### Assigned task
Below are records to be output exactly, every one of them.

### Extracted entries
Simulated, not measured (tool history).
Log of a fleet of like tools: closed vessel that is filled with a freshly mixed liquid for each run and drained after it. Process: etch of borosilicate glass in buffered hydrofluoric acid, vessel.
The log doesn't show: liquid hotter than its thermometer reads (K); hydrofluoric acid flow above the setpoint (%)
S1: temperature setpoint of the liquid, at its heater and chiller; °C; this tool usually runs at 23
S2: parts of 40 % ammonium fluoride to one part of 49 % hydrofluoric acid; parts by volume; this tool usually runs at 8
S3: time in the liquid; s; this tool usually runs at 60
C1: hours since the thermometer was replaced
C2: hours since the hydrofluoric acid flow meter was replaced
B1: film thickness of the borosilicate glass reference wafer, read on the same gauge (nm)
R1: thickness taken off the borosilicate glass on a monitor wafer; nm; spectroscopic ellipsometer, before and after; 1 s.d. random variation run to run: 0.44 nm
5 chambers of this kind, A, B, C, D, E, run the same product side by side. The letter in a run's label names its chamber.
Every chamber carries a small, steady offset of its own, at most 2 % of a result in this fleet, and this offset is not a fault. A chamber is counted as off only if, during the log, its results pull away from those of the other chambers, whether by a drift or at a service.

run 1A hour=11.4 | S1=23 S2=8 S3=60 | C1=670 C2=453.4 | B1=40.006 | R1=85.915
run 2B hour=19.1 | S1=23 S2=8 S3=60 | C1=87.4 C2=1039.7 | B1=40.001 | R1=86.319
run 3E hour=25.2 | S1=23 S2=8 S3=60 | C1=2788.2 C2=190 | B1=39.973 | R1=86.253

### Task result
Simulated, not measured (tool history).
Log of a fleet of like tools: closed vessel that is filled with a freshly mixed liquid for each run and drained after it. Process: etch of borosilicate glass in buffered hydrofluoric acid, vessel.
The log doesn't show: liquid hotter than its thermometer reads (K); hydrofluoric acid flow above the setpoint (%)
S1: temperature setpoint of the liquid, at its heater and chiller; °C; this tool usually runs at 23
S2: parts of 40 % ammonium fluoride to one part of 49 % hydrofluoric acid; parts by volume; this tool usually runs at 8
S3: time in the liquid; s; this tool usually runs at 60
C1: hours since the thermometer was replaced
C2: hours since the hydrofluoric acid flow meter was replaced
B1: film thickness of the borosilicate glass reference wafer, read on the same gauge (nm)
R1: thickness taken off the borosilicate glass on a monitor wafer; nm; spectroscopic ellipsometer, before and after; 1 s.d. random variation run to run: 0.44 nm
5 chambers of this kind, A, B, C, D, E, run the same product side by side. The letter in a run's label names its chamber.
Every chamber carries a small, steady offset of its own, at most 2 % of a result in this fleet, and this offset is not a fault. A chamber is counted as off only if, during the log, its results pull away from those of the other chambers, whether by a drift or at a service.

run 1A hour=11.4 | S1=23 S2=8 S3=60 | C1=670 C2=453.4 | B1=40.006 | R1=85.915
run 2B hour=19.1 | S1=23 S2=8 S3=60 | C1=87.4 C2=1039.7 | B1=40.001 | R1=86.319
run 3E hour=25.2 | S1=23 S2=8 S3=60 | C1=2788.2 C2=190 | B1=39.973 | R1=86.253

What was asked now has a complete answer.